* [Work task]: Give every entry again, word for word.

* [Recorded information]:
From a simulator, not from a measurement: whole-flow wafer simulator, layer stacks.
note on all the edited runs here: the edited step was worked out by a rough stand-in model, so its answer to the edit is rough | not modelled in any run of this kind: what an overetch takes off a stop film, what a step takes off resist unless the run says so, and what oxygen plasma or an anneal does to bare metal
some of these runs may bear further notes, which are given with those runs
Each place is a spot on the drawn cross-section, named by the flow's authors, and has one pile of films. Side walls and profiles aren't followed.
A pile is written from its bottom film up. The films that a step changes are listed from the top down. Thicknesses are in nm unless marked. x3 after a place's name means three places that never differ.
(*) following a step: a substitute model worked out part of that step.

* [Answer space]:
From a simulator, not from a measurement: whole-flow wafer simulator, layer stacks.
note on all the edited runs here: the edited step was worked out by a rough stand-in model, so its answer to the edit is rough | not modelled in any run of this kind: what an overetch takes off a stop film, what a step takes off resist unless the run says so, and what oxygen plasma or an anneal does to bare metal
some of these runs may bear further notes, which are given with those runs
Each place is a spot on the drawn cross-section, named by the flow's authors, and has one pile of films. Side walls and profiles aren't followed.
A pile is written from its bottom film up. The films that a step changes are listed from the top down. Thicknesses are in nm unless marked. x3 after a place's name means three places that never differ.
(*) following a step: a substitute model worked out part of that step.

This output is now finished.